--------

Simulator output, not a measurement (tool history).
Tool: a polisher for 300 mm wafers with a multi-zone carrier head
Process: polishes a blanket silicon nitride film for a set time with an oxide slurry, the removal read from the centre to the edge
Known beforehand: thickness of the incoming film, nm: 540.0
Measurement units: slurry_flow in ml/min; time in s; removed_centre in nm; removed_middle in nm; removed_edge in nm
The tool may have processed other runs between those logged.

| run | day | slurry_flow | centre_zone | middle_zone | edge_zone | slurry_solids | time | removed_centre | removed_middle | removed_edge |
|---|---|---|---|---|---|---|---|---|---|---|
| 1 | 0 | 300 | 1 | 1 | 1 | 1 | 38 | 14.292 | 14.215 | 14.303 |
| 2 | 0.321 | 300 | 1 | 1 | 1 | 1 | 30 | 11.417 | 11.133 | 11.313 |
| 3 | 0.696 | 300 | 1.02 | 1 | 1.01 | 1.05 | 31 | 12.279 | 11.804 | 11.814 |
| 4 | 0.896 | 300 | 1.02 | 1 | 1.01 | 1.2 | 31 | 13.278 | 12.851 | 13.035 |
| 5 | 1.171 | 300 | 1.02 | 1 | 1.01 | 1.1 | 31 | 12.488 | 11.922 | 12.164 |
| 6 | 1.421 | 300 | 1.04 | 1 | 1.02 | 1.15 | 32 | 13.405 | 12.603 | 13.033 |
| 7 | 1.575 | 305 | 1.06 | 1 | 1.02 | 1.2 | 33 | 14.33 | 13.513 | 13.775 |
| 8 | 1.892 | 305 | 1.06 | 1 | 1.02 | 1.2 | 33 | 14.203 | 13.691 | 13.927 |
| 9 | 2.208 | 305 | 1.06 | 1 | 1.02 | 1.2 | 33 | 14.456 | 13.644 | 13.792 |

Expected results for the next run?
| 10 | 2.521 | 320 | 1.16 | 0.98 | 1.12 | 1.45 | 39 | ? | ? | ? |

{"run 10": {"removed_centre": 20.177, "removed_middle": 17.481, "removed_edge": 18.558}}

--------

_ACTIVITY_
Begin with the top line of the material and go as far as the line with "The tool may". Set down those lines exactly, both ends included, and nothing more.

_RESPONSE AREA_
Simulator output, not a measurement (tool history).
Tool: a polisher for 300 mm wafers with a multi-zone carrier head
Process: polishes a blanket silicon nitride film for a set time with an oxide slurry, the removal read from the centre to the edge
Known beforehand: thickness of the incoming film, nm: 540.0
Measurement units: slurry_flow in ml/min; time in s; removed_centre in nm; removed_middle in nm; removed_edge in nm
The tool may have processed other runs between those logged.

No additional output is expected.